▶ [BRIEF] Please return the lines of the data below, word for word, from the first line through the line containing "S4: dry nitrogen".

↓↓↓

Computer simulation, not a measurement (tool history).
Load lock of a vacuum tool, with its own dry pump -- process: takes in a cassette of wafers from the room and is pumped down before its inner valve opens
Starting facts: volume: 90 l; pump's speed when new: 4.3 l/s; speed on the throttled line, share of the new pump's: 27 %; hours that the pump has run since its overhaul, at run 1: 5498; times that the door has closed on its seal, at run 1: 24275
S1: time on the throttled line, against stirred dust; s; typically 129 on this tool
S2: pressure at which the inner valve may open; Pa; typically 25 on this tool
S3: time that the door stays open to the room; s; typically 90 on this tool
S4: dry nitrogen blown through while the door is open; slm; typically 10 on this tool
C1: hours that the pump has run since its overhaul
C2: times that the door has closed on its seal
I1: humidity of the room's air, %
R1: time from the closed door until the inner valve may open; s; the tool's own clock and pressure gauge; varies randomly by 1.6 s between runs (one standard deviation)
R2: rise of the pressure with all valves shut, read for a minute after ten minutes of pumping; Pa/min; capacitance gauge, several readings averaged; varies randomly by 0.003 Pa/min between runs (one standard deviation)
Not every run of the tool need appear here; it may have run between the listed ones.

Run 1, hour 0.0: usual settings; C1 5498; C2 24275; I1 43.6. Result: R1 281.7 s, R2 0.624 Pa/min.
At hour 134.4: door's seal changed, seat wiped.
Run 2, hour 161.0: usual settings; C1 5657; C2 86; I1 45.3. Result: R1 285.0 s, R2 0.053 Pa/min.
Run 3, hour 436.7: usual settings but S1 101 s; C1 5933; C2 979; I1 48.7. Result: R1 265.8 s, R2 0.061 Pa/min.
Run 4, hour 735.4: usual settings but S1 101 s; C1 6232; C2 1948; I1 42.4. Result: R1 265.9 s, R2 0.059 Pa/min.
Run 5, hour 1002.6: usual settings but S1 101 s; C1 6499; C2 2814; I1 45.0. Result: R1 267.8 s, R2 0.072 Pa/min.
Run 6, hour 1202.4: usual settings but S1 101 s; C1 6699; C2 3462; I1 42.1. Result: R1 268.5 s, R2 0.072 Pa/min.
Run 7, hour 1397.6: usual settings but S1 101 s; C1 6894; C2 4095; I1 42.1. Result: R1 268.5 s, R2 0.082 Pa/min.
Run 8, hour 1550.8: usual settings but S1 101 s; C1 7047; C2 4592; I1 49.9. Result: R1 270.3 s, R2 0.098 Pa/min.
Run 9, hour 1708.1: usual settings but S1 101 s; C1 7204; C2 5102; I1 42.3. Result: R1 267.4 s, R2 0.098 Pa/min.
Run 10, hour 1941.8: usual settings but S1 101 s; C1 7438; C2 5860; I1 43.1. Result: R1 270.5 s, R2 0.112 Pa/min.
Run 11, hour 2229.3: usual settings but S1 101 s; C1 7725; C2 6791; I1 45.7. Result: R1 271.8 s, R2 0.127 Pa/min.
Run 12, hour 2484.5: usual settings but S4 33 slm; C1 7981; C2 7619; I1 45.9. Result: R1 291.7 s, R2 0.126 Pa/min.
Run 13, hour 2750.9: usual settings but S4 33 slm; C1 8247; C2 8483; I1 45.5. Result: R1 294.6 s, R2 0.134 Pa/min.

↑↑↑

▶ [RESPONSE]
Computer simulation, not a measurement (tool history).
Load lock of a vacuum tool, with its own dry pump -- process: takes in a cassette of wafers from the room and is pumped down before its inner valve opens
Starting facts: volume: 90 l; pump's speed when new: 4.3 l/s; speed on the throttled line, share of the new pump's: 27 %; hours that the pump has run since its overhaul, at run 1: 5498; times that the door has closed on its seal, at run 1: 24275
S1: time on the throttled line, against stirred dust; s; typically 129 on this tool
S2: pressure at which the inner valve may open; Pa; typically 25 on this tool
S3: time that the door stays open to the room; s; typically 90 on this tool
S4: dry nitrogen blown through while the door is open; slm; typically 10 on this tool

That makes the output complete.